• _Activity_: Word for word, restate all of the records.

○ ○ ○ ○

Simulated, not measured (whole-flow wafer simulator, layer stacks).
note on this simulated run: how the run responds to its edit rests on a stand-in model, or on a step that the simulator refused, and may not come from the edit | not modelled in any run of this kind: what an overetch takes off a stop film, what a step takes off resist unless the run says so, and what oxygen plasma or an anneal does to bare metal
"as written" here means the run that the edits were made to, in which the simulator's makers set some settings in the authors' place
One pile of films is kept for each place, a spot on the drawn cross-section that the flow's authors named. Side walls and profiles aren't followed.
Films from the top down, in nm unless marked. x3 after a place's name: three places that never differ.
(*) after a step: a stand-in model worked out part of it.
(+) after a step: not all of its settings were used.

○ ○ ○ ○

• _Reply_:
Simulated, not measured (whole-flow wafer simulator, layer stacks).
note on this simulated run: how the run responds to its edit rests on a stand-in model, or on a step that the simulator refused, and may not come from the edit | not modelled in any run of this kind: what an overetch takes off a stop film, what a step takes off resist unless the run says so, and what oxygen plasma or an anneal does to bare metal
"as written" here means the run that the edits were made to, in which the simulator's makers set some settings in the authors' place
One pile of films is kept for each place, a spot on the drawn cross-section that the flow's authors named. Side walls and profiles aren't followed.
Films from the top down, in nm unless marked. x3 after a place's name: three places that never differ.
(*) after a step: a stand-in model worked out part of it.
(+) after a step: not all of its settings were used.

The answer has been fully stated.